__Material supplied__
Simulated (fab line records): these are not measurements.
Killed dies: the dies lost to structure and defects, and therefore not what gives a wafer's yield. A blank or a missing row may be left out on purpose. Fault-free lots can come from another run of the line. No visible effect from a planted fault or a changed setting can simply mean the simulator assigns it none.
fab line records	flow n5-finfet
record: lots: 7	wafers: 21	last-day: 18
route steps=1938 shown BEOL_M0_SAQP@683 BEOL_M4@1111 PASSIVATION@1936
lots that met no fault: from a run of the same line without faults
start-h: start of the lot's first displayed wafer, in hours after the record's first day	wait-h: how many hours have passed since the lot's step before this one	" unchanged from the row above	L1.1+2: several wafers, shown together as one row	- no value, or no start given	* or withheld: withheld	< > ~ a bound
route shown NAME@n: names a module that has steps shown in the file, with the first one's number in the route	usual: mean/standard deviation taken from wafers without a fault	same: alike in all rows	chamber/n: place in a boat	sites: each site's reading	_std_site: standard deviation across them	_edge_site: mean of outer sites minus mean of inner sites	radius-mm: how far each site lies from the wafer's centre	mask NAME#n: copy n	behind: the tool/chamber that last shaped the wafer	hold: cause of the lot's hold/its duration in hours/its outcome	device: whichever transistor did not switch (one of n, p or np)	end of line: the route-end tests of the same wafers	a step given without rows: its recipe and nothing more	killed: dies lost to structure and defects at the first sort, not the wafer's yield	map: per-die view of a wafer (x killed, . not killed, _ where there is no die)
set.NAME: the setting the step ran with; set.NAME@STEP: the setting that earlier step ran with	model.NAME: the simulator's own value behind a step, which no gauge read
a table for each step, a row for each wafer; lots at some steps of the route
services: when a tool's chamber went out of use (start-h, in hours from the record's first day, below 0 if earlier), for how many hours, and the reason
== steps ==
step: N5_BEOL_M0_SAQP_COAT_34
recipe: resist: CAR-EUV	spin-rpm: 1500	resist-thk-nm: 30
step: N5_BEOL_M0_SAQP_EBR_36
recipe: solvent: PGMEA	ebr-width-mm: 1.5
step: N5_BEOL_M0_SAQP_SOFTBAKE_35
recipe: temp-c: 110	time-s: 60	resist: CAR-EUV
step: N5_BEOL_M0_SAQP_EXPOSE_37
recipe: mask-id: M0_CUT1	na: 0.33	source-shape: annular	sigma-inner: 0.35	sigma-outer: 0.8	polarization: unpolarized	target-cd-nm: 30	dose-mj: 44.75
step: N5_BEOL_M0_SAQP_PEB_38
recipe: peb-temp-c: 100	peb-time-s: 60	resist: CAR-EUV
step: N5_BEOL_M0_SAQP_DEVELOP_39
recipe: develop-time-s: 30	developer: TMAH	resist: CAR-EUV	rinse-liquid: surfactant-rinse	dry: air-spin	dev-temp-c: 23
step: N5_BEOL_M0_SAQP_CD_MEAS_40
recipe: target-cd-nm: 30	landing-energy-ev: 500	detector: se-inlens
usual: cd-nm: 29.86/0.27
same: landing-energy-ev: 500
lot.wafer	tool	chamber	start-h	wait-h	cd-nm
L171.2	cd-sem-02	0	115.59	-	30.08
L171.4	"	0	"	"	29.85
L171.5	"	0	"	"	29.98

__Work item__
Restate verbatim all lines from the start of the data through the line containing "a table for", with both ends kept.

__Written solution__
Simulated (fab line records): these are not measurements.
Killed dies: the dies lost to structure and defects, and therefore not what gives a wafer's yield. A blank or a missing row may be left out on purpose. Fault-free lots can come from another run of the line. No visible effect from a planted fault or a changed setting can simply mean the simulator assigns it none.
fab line records	flow n5-finfet
record: lots: 7	wafers: 21	last-day: 18
route steps=1938 shown BEOL_M0_SAQP@683 BEOL_M4@1111 PASSIVATION@1936
lots that met no fault: from a run of the same line without faults
start-h: start of the lot's first displayed wafer, in hours after the record's first day	wait-h: how many hours have passed since the lot's step before this one	" unchanged from the row above	L1.1+2: several wafers, shown together as one row	- no value, or no start given	* or withheld: withheld	< > ~ a bound
route shown NAME@n: names a module that has steps shown in the file, with the first one's number in the route	usual: mean/standard deviation taken from wafers without a fault	same: alike in all rows	chamber/n: place in a boat	sites: each site's reading	_std_site: standard deviation across them	_edge_site: mean of outer sites minus mean of inner sites	radius-mm: how far each site lies from the wafer's centre	mask NAME#n: copy n	behind: the tool/chamber that last shaped the wafer	hold: cause of the lot's hold/its duration in hours/its outcome	device: whichever transistor did not switch (one of n, p or np)	end of line: the route-end tests of the same wafers	a step given without rows: its recipe and nothing more	killed: dies lost to structure and defects at the first sort, not the wafer's yield	map: per-die view of a wafer (x killed, . not killed, _ where there is no die)
set.NAME: the setting the step ran with; set.NAME@STEP: the setting that earlier step ran with	model.NAME: the simulator's own value behind a step, which no gauge read
a table for each step, a row for each wafer; lots at some steps of the route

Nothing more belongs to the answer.